EXTRACTED MATERIAL -
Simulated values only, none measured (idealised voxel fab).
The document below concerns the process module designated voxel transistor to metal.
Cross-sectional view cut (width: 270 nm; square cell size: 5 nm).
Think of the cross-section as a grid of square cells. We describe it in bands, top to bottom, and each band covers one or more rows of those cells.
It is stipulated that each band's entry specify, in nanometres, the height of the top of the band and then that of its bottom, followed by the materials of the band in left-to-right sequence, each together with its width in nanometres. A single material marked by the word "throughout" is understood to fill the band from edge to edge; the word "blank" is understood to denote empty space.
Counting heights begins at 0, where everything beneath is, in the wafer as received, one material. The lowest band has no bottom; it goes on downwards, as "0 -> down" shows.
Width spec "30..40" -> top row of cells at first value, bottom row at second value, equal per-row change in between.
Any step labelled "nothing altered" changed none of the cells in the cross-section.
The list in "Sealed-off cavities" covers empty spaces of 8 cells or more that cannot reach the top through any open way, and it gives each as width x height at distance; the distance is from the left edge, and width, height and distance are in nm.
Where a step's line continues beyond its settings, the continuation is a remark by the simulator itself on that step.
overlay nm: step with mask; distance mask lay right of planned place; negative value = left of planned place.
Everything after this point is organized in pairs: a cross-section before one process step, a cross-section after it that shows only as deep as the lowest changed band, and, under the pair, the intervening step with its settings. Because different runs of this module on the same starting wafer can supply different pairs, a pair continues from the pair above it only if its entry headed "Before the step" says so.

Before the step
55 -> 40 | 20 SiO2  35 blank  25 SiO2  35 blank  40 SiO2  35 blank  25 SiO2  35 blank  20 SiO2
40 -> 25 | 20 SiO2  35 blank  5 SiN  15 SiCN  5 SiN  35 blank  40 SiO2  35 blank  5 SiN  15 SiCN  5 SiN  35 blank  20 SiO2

TASK ITEM - Go through the material and write each line out again exactly.

RESPONSE AREA -
Simulated values only, none measured (idealised voxel fab).
The document below concerns the process module designated voxel transistor to metal.
Cross-sectional view cut (width: 270 nm; square cell size: 5 nm).
Think of the cross-section as a grid of square cells. We describe it in bands, top to bottom, and each band covers one or more rows of those cells.
It is stipulated that each band's entry specify, in nanometres, the height of the top of the band and then that of its bottom, followed by the materials of the band in left-to-right sequence, each together with its width in nanometres. A single material marked by the word "throughout" is understood to fill the band from edge to edge; the word "blank" is understood to denote empty space.
Counting heights begins at 0, where everything beneath is, in the wafer as received, one material. The lowest band has no bottom; it goes on downwards, as "0 -> down" shows.
Width spec "30..40" -> top row of cells at first value, bottom row at second value, equal per-row change in between.
Any step labelled "nothing altered" changed none of the cells in the cross-section.
The list in "Sealed-off cavities" covers empty spaces of 8 cells or more that cannot reach the top through any open way, and it gives each as width x height at distance; the distance is from the left edge, and width, height and distance are in nm.
Where a step's line continues beyond its settings, the continuation is a remark by the simulator itself on that step.
overlay nm: step with mask; distance mask lay right of planned place; negative value = left of planned place.
Everything after this point is organized in pairs: a cross-section before one process step, a cross-section after it that shows only as deep as the lowest changed band, and, under the pair, the intervening step with its settings. Because different runs of this module on the same starting wafer can supply different pairs, a pair continues from the pair above it only if its entry headed "Before the step" says so.

Before the step
55 -> 40 | 20 SiO2  35 blank  25 SiO2  35 blank  40 SiO2  35 blank  25 SiO2  35 blank  20 SiO2
40 -> 25 | 20 SiO2  35 blank  5 SiN  15 SiCN  5 SiN  35 blank  40 SiO2  35 blank  5 SiN  15 SiCN  5 SiN  35 blank  20 SiO2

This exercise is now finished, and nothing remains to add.